--- Work order ---
Every line from the beginning of the data through the line containing "C2: hours since" should be reproduced exactly, and no further lines should be output.

####

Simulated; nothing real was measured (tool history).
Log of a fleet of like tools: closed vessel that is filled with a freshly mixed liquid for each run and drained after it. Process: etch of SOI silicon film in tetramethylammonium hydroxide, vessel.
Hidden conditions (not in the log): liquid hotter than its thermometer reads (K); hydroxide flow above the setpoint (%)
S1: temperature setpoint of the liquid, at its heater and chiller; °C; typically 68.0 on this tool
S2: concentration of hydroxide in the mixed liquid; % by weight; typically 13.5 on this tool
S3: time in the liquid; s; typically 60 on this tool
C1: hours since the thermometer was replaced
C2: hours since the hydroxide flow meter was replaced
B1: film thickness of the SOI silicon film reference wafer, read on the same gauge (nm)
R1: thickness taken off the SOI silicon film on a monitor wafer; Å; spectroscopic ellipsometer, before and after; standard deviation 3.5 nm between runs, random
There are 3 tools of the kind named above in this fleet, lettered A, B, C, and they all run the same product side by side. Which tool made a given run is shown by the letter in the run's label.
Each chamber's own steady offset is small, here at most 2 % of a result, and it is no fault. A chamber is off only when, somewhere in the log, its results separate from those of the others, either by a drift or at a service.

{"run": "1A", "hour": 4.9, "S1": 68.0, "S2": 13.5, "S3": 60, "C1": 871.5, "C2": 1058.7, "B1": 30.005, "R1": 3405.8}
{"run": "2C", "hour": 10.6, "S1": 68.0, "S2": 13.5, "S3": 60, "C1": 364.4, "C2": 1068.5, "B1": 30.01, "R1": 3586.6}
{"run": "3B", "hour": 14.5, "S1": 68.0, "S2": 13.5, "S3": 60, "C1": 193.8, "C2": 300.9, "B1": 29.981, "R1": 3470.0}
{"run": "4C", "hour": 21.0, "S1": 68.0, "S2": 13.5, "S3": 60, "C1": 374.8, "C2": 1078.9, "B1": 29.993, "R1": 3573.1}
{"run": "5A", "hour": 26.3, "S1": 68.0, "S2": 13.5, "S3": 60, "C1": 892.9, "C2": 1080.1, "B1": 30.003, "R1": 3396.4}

####

--- Response box ---
Simulated; nothing real was measured (tool history).
Log of a fleet of like tools: closed vessel that is filled with a freshly mixed liquid for each run and drained after it. Process: etch of SOI silicon film in tetramethylammonium hydroxide, vessel.
Hidden conditions (not in the log): liquid hotter than its thermometer reads (K); hydroxide flow above the setpoint (%)
S1: temperature setpoint of the liquid, at its heater and chiller; °C; typically 68.0 on this tool
S2: concentration of hydroxide in the mixed liquid; % by weight; typically 13.5 on this tool
S3: time in the liquid; s; typically 60 on this tool
C1: hours since the thermometer was replaced
C2: hours since the hydroxide flow meter was replaced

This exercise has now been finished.